## Dataset content
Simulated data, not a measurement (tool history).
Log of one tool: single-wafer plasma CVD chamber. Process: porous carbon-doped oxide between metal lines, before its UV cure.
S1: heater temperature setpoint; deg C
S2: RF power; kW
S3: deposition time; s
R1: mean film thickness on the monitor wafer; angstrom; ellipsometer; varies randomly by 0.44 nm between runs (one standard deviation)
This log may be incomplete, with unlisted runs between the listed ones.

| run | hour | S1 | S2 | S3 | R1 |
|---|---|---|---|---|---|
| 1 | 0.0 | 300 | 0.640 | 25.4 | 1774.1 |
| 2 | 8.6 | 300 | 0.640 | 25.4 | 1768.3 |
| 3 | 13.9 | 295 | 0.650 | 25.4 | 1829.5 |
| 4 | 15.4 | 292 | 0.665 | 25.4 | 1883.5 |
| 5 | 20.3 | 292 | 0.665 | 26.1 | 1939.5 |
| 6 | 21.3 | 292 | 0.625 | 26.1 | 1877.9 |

## Task item
Please return every line from the first one in the records above down to the line containing "26.1 | 1939.5 |", including both, exactly as written and nothing more.

## Response
Simulated data, not a measurement (tool history).
Log of one tool: single-wafer plasma CVD chamber. Process: porous carbon-doped oxide between metal lines, before its UV cure.
S1: heater temperature setpoint; deg C
S2: RF power; kW
S3: deposition time; s
R1: mean film thickness on the monitor wafer; angstrom; ellipsometer; varies randomly by 0.44 nm between runs (one standard deviation)
This log may be incomplete, with unlisted runs between the listed ones.

| run | hour | S1 | S2 | S3 | R1 |
|---|---|---|---|---|---|
| 1 | 0.0 | 300 | 0.640 | 25.4 | 1774.1 |
| 2 | 8.6 | 300 | 0.640 | 25.4 | 1768.3 |
| 3 | 13.9 | 295 | 0.650 | 25.4 | 1829.5 |
| 4 | 15.4 | 292 | 0.665 | 25.4 | 1883.5 |
| 5 | 20.3 | 292 | 0.665 | 26.1 | 1939.5 |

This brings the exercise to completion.